Brief:
From the first line of the material below to the line containing "the cross-section changed.", repeat every line exactly and add nothing.

Data to examine:
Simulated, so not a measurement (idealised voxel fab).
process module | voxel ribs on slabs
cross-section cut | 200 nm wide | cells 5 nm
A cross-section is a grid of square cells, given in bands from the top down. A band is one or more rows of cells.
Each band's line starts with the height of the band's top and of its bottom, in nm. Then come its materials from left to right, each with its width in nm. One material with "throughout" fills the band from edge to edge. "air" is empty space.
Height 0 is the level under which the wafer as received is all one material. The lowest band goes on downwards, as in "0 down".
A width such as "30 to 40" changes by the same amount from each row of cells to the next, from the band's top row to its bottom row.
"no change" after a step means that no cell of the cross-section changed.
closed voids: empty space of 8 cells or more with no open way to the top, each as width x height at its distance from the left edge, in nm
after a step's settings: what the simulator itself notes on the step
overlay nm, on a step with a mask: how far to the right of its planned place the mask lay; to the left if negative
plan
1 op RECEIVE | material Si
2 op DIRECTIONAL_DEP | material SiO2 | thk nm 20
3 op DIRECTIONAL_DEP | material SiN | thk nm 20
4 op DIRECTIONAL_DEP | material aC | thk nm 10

Expected answer:
Simulated, so not a measurement (idealised voxel fab).
process module | voxel ribs on slabs
cross-section cut | 200 nm wide | cells 5 nm
A cross-section is a grid of square cells, given in bands from the top down. A band is one or more rows of cells.
Each band's line starts with the height of the band's top and of its bottom, in nm. Then come its materials from left to right, each with its width in nm. One material with "throughout" fills the band from edge to edge. "air" is empty space.
Height 0 is the level under which the wafer as received is all one material. The lowest band goes on downwards, as in "0 down".
A width such as "30 to 40" changes by the same amount from each row of cells to the next, from the band's top row to its bottom row.
"no change" after a step means that no cell of the cross-section changed.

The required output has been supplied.